Dataset content.
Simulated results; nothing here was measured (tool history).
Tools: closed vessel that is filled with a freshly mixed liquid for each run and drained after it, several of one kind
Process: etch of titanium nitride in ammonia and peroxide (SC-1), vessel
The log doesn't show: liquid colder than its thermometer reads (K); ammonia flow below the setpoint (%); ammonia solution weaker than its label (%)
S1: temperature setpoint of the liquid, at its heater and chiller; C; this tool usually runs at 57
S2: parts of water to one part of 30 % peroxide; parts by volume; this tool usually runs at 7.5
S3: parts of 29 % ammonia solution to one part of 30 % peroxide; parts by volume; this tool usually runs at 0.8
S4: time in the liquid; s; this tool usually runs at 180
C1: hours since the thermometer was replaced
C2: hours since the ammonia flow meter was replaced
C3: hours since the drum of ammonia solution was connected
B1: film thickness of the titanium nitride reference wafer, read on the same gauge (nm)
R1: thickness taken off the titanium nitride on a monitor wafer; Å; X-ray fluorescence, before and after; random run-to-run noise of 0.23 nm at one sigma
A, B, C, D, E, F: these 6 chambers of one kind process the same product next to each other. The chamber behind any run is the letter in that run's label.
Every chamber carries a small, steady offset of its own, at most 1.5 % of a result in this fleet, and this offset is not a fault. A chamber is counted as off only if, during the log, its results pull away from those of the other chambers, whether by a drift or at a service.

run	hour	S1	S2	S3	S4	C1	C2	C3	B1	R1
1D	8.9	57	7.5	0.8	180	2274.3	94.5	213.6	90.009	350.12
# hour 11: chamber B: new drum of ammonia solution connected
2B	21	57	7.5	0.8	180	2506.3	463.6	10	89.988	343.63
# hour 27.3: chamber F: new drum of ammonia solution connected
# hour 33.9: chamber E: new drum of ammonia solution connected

Work request.
For this task, write out exactly the lines of the entries above, starting at the line with "S3: parts of" and ending at the line with "B1: film thickness", both included, and no others.

Response area.
S3: parts of 29 % ammonia solution to one part of 30 % peroxide; parts by volume; this tool usually runs at 0.8
S4: time in the liquid; s; this tool usually runs at 180
C1: hours since the thermometer was replaced
C2: hours since the ammonia flow meter was replaced
C3: hours since the drum of ammonia solution was connected
B1: film thickness of the titanium nitride reference wafer, read on the same gauge (nm)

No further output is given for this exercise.